Data extracts:
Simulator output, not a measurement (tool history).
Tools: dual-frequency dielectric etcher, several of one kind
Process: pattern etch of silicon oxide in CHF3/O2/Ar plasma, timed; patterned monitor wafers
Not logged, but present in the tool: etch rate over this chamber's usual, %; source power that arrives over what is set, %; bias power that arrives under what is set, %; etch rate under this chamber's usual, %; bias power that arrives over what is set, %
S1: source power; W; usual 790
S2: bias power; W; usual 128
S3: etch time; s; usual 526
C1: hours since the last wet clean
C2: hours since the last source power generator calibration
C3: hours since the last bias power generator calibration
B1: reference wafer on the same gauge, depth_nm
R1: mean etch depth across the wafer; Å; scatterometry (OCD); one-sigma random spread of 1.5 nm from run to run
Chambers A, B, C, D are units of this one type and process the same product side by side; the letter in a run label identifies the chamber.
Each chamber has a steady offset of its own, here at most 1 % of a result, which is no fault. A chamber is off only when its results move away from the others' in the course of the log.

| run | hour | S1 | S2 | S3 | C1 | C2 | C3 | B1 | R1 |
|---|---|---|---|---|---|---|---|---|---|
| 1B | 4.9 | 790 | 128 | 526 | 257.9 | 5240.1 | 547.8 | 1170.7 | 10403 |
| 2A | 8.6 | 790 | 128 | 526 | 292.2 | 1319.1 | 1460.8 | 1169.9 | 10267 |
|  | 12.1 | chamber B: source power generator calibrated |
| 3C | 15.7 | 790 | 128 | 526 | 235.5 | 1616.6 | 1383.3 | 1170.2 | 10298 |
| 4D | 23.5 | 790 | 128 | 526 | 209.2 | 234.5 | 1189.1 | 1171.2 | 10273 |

Assignment: Reproduce every line of the data verbatim.

Worked solution:
Simulator output, not a measurement (tool history).
Tools: dual-frequency dielectric etcher, several of one kind
Process: pattern etch of silicon oxide in CHF3/O2/Ar plasma, timed; patterned monitor wafers
Not logged, but present in the tool: etch rate over this chamber's usual, %; source power that arrives over what is set, %; bias power that arrives under what is set, %; etch rate under this chamber's usual, %; bias power that arrives over what is set, %
S1: source power; W; usual 790
S2: bias power; W; usual 128
S3: etch time; s; usual 526
C1: hours since the last wet clean
C2: hours since the last source power generator calibration
C3: hours since the last bias power generator calibration
B1: reference wafer on the same gauge, depth_nm
R1: mean etch depth across the wafer; Å; scatterometry (OCD); one-sigma random spread of 1.5 nm from run to run
Chambers A, B, C, D are units of this one type and process the same product side by side; the letter in a run label identifies the chamber.
Each chamber has a steady offset of its own, here at most 1 % of a result, which is no fault. A chamber is off only when its results move away from the others' in the course of the log.

| run | hour | S1 | S2 | S3 | C1 | C2 | C3 | B1 | R1 |
|---|---|---|---|---|---|---|---|---|---|
| 1B | 4.9 | 790 | 128 | 526 | 257.9 | 5240.1 | 547.8 | 1170.7 | 10403 |
| 2A | 8.6 | 790 | 128 | 526 | 292.2 | 1319.1 | 1460.8 | 1169.9 | 10267 |
|  | 12.1 | chamber B: source power generator calibrated |
| 3C | 15.7 | 790 | 128 | 526 | 235.5 | 1616.6 | 1383.3 | 1170.2 | 10298 |
| 4D | 23.5 | 790 | 128 | 526 | 209.2 | 234.5 | 1189.1 | 1171.2 | 10273 |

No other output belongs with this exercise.